## EXERCISE
For this exercise, please reproduce the records below word for word, from the first line through the line with "Let me know if you need anything else.".

□ □ □
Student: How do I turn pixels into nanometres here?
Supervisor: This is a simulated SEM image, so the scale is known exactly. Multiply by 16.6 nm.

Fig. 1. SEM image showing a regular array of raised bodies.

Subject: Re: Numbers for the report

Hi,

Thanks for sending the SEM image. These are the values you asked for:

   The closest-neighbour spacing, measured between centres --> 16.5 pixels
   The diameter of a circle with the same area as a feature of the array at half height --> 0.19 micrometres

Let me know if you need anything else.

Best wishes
□ □ □

## TASK RESULT
Student: How do I turn pixels into nanometres here?
Supervisor: This is a simulated SEM image, so the scale is known exactly. Multiply by 16.6 nm.

Fig. 1. SEM image showing a regular array of raised bodies.

Subject: Re: Numbers for the report

Hi,

Thanks for sending the SEM image. These are the values you asked for:

   The closest-neighbour spacing, measured between centres --> 16.5 pixels
   The diameter of a circle with the same area as a feature of the array at half height --> 0.19 micrometres

Let me know if you need anything else.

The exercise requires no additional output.